§
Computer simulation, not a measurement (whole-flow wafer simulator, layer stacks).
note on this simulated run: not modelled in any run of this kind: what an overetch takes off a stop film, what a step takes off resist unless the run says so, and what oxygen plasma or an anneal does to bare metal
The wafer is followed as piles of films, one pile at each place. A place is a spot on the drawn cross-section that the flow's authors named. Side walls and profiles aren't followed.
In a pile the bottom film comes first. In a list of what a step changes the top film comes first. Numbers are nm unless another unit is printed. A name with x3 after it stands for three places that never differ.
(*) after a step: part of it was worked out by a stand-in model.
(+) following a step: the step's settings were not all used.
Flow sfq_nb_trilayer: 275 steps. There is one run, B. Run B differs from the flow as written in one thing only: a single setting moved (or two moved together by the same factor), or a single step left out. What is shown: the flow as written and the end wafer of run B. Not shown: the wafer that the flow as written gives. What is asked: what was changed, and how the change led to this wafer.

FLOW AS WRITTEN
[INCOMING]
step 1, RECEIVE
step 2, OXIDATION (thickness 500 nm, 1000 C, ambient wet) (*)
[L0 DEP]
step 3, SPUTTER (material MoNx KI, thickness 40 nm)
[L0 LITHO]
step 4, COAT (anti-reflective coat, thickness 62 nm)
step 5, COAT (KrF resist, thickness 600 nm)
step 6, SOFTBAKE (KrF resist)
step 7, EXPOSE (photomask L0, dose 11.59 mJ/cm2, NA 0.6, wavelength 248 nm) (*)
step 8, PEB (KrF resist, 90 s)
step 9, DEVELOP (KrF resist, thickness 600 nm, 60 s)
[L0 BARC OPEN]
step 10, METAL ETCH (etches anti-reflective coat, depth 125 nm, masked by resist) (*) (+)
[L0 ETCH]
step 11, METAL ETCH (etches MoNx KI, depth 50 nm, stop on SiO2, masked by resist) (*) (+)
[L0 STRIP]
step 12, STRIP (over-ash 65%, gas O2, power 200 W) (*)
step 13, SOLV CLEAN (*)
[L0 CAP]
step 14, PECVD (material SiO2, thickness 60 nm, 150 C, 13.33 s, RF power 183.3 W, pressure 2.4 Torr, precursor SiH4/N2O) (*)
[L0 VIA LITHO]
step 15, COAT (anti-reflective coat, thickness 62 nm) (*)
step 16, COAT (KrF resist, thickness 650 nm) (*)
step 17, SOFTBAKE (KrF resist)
§

WORK ORDER: Give back the lines of the data exactly as they are written, from the first line through the line containing "(*) after a".

TASK RESULT:
Computer simulation, not a measurement (whole-flow wafer simulator, layer stacks).
note on this simulated run: not modelled in any run of this kind: what an overetch takes off a stop film, what a step takes off resist unless the run says so, and what oxygen plasma or an anneal does to bare metal
The wafer is followed as piles of films, one pile at each place. A place is a spot on the drawn cross-section that the flow's authors named. Side walls and profiles aren't followed.
In a pile the bottom film comes first. In a list of what a step changes the top film comes first. Numbers are nm unless another unit is printed. A name with x3 after it stands for three places that never differ.
(*) after a step: part of it was worked out by a stand-in model.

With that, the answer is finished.